• _Assigned task_
Reproduce the data shown below exactly.

• _Input data_
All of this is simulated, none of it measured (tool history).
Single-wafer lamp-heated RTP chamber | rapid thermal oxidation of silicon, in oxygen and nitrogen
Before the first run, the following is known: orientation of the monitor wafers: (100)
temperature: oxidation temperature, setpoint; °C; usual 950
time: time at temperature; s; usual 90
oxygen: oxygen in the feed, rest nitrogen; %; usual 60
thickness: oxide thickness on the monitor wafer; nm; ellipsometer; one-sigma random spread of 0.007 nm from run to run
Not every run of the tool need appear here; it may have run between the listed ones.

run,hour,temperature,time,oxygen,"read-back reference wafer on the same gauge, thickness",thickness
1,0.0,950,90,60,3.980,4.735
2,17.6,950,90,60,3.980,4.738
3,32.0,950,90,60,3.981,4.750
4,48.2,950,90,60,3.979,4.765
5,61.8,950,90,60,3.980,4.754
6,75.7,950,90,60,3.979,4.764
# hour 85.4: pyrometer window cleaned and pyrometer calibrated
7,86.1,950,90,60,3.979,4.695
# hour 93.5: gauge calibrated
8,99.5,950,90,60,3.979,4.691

• _Your solution_
All of this is simulated, none of it measured (tool history).
Single-wafer lamp-heated RTP chamber | rapid thermal oxidation of silicon, in oxygen and nitrogen
Before the first run, the following is known: orientation of the monitor wafers: (100)
temperature: oxidation temperature, setpoint; °C; usual 950
time: time at temperature; s; usual 90
oxygen: oxygen in the feed, rest nitrogen; %; usual 60
thickness: oxide thickness on the monitor wafer; nm; ellipsometer; one-sigma random spread of 0.007 nm from run to run
Not every run of the tool need appear here; it may have run between the listed ones.

run,hour,temperature,time,oxygen,"read-back reference wafer on the same gauge, thickness",thickness
1,0.0,950,90,60,3.980,4.735
2,17.6,950,90,60,3.980,4.738
3,32.0,950,90,60,3.981,4.750
4,48.2,950,90,60,3.979,4.765
5,61.8,950,90,60,3.980,4.754
6,75.7,950,90,60,3.979,4.764
# hour 85.4: pyrometer window cleaned and pyrometer calibrated
7,86.1,950,90,60,3.979,4.695
# hour 93.5: gauge calibrated
8,99.5,950,90,60,3.979,4.691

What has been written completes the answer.